● ● ● ● ● ● ●
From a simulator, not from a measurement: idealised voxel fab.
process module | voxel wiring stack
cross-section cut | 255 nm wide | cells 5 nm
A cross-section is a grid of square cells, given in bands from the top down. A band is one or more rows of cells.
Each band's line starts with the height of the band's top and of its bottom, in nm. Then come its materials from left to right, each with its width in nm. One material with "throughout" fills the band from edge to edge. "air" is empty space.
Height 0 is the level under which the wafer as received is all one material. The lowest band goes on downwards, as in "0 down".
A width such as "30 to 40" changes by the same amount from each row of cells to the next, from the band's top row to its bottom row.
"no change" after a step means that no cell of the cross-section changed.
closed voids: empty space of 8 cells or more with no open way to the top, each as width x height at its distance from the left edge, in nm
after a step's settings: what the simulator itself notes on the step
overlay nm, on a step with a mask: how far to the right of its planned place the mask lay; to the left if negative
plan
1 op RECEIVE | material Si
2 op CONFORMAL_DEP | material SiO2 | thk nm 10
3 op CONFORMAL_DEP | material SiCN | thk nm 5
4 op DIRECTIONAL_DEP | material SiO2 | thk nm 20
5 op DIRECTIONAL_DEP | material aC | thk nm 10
● ● ● ● ● ● ●

The lines above from the one containing "A width such" through the one containing "4 op DIRECTIONAL_DEP" are to be set down exactly, and no others.

EXERCISE OUTPUT.
A width such as "30 to 40" changes by the same amount from each row of cells to the next, from the band's top row to its bottom row.
"no change" after a step means that no cell of the cross-section changed.
closed voids: empty space of 8 cells or more with no open way to the top, each as width x height at its distance from the left edge, in nm
after a step's settings: what the simulator itself notes on the step
overlay nm, on a step with a mask: how far to the right of its planned place the mask lay; to the left if negative
plan
1 op RECEIVE | material Si
2 op CONFORMAL_DEP | material SiO2 | thk nm 10
3 op CONFORMAL_DEP | material SiCN | thk nm 5
4 op DIRECTIONAL_DEP | material SiO2 | thk nm 20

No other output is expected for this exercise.